§ **REQUIREMENT**: The data must be given again in full, with no line altered.

§ **STUDY MATERIAL**:
━━━━

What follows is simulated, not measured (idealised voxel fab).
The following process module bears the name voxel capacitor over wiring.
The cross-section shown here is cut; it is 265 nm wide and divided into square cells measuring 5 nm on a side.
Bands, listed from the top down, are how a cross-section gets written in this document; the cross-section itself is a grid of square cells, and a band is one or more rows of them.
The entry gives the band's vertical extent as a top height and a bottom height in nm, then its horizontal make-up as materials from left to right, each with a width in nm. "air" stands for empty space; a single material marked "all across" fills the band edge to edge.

━━━━

§ **PROBLEM SOLUTION**:
What follows is simulated, not measured (idealised voxel fab).
The following process module bears the name voxel capacitor over wiring.
The cross-section shown here is cut; it is 265 nm wide and divided into square cells measuring 5 nm on a side.
Bands, listed from the top down, are how a cross-section gets written in this document; the cross-section itself is a grid of square cells, and a band is one or more rows of them.
The entry gives the band's vertical extent as a top height and a bottom height in nm, then its horizontal make-up as materials from left to right, each with a width in nm. "air" stands for empty space; a single material marked "all across" fills the band edge to edge.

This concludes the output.